Activity
Starting at the top of the entries, restate word for word each line up to and including the one with "height | 31.6 |".

Top of Record excerpts

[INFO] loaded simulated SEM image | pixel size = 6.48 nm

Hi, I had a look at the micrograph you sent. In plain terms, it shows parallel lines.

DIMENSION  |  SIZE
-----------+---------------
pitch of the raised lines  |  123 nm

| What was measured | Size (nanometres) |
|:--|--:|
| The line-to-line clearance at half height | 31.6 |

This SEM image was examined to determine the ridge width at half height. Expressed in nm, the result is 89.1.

Bottom of Record excerpts

Reply
[INFO] loaded simulated SEM image | pixel size = 6.48 nm

Hi, I had a look at the micrograph you sent. In plain terms, it shows parallel lines.

DIMENSION  |  SIZE
-----------+---------------
pitch of the raised lines  |  123 nm

| What was measured | Size (nanometres) |
|:--|--:|
| The line-to-line clearance at half height | 31.6 |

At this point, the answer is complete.